■ **Supplied entries**:
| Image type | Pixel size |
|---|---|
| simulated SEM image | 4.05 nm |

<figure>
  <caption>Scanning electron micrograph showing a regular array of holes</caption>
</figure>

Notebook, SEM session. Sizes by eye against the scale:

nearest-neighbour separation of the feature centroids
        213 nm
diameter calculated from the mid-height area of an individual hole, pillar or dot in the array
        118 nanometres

■ **Work instruction**:
Write out only the lines that run from the line containing "<caption>Scanning electron micrograph" through the line containing "diameter calculated from", both included, exactly as they appear above.

■ **Your response**:
  <caption>Scanning electron micrograph showing a regular array of holes</caption>
</figure>

Notebook, SEM session. Sizes by eye against the scale:

nearest-neighbour separation of the feature centroids
        213 nm
diameter calculated from the mid-height area of an individual hole, pillar or dot in the array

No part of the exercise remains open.